● **Exercise**
Using the records that appear below, write out exactly the lines from the one with "z 45 to 15: 25" through the one with "z 25 to 15: 25", keeping both end lines.

[Extracted information]

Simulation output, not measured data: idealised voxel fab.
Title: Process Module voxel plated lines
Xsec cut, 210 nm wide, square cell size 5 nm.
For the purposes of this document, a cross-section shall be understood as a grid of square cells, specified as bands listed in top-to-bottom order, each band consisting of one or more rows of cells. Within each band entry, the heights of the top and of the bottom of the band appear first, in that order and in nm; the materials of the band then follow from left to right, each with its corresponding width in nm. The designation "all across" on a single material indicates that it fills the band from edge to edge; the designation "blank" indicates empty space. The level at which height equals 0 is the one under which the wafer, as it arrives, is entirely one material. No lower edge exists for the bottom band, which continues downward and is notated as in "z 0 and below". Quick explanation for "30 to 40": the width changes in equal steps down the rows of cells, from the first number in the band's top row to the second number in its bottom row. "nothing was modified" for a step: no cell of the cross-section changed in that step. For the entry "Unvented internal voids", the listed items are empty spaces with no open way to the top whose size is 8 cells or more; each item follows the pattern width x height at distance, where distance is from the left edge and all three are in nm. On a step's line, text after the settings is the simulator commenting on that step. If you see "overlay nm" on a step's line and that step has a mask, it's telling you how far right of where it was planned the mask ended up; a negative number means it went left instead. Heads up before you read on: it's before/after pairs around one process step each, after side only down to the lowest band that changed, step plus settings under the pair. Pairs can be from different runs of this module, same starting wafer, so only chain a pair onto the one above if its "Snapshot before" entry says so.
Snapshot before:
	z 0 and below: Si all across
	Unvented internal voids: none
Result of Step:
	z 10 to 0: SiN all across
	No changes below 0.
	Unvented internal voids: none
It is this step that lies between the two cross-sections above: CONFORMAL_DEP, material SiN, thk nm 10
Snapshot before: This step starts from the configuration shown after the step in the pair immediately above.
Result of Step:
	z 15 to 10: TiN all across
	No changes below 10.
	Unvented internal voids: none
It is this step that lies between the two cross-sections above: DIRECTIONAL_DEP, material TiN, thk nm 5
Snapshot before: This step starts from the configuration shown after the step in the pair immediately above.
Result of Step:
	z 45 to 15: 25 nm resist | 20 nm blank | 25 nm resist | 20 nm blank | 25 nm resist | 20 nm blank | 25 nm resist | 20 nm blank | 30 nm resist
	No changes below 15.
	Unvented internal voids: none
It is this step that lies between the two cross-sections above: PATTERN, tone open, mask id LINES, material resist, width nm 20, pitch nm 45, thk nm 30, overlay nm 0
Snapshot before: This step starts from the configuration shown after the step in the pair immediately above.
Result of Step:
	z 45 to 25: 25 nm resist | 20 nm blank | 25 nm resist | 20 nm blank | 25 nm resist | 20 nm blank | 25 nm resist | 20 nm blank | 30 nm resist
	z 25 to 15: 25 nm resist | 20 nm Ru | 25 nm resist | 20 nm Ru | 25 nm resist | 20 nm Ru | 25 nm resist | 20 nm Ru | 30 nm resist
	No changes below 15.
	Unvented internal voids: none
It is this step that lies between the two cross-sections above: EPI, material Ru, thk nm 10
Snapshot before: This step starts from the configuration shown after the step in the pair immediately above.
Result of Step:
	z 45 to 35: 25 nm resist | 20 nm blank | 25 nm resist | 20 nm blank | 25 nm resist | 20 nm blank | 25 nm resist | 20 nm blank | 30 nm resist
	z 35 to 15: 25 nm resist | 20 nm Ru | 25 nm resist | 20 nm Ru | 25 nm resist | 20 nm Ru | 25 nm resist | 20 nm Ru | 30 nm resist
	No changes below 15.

[/Extracted information]

● **Response**
	z 45 to 15: 25 nm resist | 20 nm blank | 25 nm resist | 20 nm blank | 25 nm resist | 20 nm blank | 25 nm resist | 20 nm blank | 30 nm resist
	No changes below 15.
	Unvented internal voids: none
It is this step that lies between the two cross-sections above: PATTERN, tone open, mask id LINES, material resist, width nm 20, pitch nm 45, thk nm 30, overlay nm 0
Snapshot before: This step starts from the configuration shown after the step in the pair immediately above.
Result of Step:
	z 45 to 25: 25 nm resist | 20 nm blank | 25 nm resist | 20 nm blank | 25 nm resist | 20 nm blank | 25 nm resist | 20 nm blank | 30 nm resist
	z 25 to 15: 25 nm resist | 20 nm Ru | 25 nm resist | 20 nm Ru | 25 nm resist | 20 nm Ru | 25 nm resist | 20 nm Ru | 30 nm resist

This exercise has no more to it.